EXCERPTED RECORDS:
* * * *

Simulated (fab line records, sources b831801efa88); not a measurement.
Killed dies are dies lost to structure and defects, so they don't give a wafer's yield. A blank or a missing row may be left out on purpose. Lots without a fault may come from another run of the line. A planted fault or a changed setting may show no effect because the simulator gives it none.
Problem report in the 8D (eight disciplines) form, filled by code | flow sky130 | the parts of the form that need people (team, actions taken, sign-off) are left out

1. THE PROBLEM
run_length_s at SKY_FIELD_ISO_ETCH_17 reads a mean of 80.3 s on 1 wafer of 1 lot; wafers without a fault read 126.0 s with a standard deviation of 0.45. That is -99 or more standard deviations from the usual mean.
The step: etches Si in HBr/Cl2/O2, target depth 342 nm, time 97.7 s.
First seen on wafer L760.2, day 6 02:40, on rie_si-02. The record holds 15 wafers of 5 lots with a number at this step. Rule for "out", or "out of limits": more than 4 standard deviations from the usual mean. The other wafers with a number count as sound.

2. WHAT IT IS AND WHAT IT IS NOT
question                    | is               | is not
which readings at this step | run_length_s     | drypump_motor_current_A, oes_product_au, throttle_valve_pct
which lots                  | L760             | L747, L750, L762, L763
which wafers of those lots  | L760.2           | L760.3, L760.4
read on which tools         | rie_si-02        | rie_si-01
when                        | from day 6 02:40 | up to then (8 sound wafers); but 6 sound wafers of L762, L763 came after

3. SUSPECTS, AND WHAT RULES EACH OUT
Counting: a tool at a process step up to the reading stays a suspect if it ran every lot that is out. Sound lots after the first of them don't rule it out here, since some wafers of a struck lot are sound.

* * * *

WORK ITEM:
Nothing may be left out or altered: reproduce the complete listing.

WORKED SOLUTION:
Simulated (fab line records, sources b831801efa88); not a measurement.
Killed dies are dies lost to structure and defects, so they don't give a wafer's yield. A blank or a missing row may be left out on purpose. Lots without a fault may come from another run of the line. A planted fault or a changed setting may show no effect because the simulator gives it none.
Problem report in the 8D (eight disciplines) form, filled by code | flow sky130 | the parts of the form that need people (team, actions taken, sign-off) are left out

1. THE PROBLEM
run_length_s at SKY_FIELD_ISO_ETCH_17 reads a mean of 80.3 s on 1 wafer of 1 lot; wafers without a fault read 126.0 s with a standard deviation of 0.45. That is -99 or more standard deviations from the usual mean.
The step: etches Si in HBr/Cl2/O2, target depth 342 nm, time 97.7 s.
First seen on wafer L760.2, day 6 02:40, on rie_si-02. The record holds 15 wafers of 5 lots with a number at this step. Rule for "out", or "out of limits": more than 4 standard deviations from the usual mean. The other wafers with a number count as sound.

2. WHAT IT IS AND WHAT IT IS NOT
question                    | is               | is not
which readings at this step | run_length_s     | drypump_motor_current_A, oes_product_au, throttle_valve_pct
which lots                  | L760             | L747, L750, L762, L763
which wafers of those lots  | L760.2           | L760.3, L760.4
read on which tools         | rie_si-02        | rie_si-01
when                        | from day 6 02:40 | up to then (8 sound wafers); but 6 sound wafers of L762, L763 came after

3. SUSPECTS, AND WHAT RULES EACH OUT
Counting: a tool at a process step up to the reading stays a suspect if it ran every lot that is out. Sound lots after the first of them don't rule it out here, since some wafers of a struck lot are sound.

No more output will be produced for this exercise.